START PROVIDED RECORDS
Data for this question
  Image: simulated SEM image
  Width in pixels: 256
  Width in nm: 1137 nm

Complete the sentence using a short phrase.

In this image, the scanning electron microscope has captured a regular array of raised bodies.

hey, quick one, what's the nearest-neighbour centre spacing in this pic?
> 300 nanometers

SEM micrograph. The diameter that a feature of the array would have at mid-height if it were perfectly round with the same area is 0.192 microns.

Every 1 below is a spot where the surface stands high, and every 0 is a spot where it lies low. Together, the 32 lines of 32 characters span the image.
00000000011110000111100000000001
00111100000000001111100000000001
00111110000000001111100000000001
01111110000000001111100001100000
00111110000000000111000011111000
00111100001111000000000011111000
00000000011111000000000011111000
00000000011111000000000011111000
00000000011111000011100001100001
END PROVIDED RECORDS

* TASK ITEM *
Would you transcribe the records above exactly, leaving nothing out?

* EXERCISE RESPONSE *
Data for this question
  Image: simulated SEM image
  Width in pixels: 256
  Width in nm: 1137 nm

Complete the sentence using a short phrase.

In this image, the scanning electron microscope has captured a regular array of raised bodies.

hey, quick one, what's the nearest-neighbour centre spacing in this pic?
> 300 nanometers

SEM micrograph. The diameter that a feature of the array would have at mid-height if it were perfectly round with the same area is 0.192 microns.

Every 1 below is a spot where the surface stands high, and every 0 is a spot where it lies low. Together, the 32 lines of 32 characters span the image.
00000000011110000111100000000001
00111100000000001111100000000001
00111110000000001111100000000001
01111110000000001111100001100000
00111110000000000111000011111000
00111100001111000000000011111000
00000000011111000000000011111000
00000000011111000000000011111000
00000000011111000011100001100001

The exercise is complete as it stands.